Start of Block

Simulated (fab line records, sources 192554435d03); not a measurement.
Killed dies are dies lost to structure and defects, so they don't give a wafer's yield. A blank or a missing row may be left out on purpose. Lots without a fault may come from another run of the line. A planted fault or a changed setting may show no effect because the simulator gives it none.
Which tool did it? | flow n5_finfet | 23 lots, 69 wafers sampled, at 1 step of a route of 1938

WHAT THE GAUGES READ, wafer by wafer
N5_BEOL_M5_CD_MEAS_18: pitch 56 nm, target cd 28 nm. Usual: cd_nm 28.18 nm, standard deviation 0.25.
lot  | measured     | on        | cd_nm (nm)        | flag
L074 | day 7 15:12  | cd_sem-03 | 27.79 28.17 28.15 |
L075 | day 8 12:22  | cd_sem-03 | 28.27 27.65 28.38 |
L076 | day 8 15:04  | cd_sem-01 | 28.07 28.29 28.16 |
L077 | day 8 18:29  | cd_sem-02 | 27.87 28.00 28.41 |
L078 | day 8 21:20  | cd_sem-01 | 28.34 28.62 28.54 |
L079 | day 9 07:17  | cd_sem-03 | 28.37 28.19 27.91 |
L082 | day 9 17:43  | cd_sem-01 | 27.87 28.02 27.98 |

End of Block

WORK TASK: There is a line with "L076 | day 8" and a line with "L079 | day 9" above. Copy exactly those two lines and all lines between them, with nothing else.

YOUR RESPONSE:
L076 | day 8 15:04  | cd_sem-01 | 28.07 28.29 28.16 |
L077 | day 8 18:29  | cd_sem-02 | 27.87 28.00 28.41 |
L078 | day 8 21:20  | cd_sem-01 | 28.34 28.62 28.54 |
L079 | day 9 07:17  | cd_sem-03 | 28.37 28.19 27.91 |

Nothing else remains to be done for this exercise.